■ Action item: Both the line below containing "In this image, the" and the line containing "[status] finished", along with every line between them, should be repeated exactly; no other line belongs in the answer.

── Information provided
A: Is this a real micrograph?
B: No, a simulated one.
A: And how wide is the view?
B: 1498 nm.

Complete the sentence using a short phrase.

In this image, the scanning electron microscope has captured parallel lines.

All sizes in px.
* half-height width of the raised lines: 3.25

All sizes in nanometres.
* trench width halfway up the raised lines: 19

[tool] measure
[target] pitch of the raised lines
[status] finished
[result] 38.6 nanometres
────

■ Response:
In this image, the scanning electron microscope has captured parallel lines.

All sizes in px.
* half-height width of the raised lines: 3.25

All sizes in nanometres.
* trench width halfway up the raised lines: 19

[tool] measure
[target] pitch of the raised lines
[status] finished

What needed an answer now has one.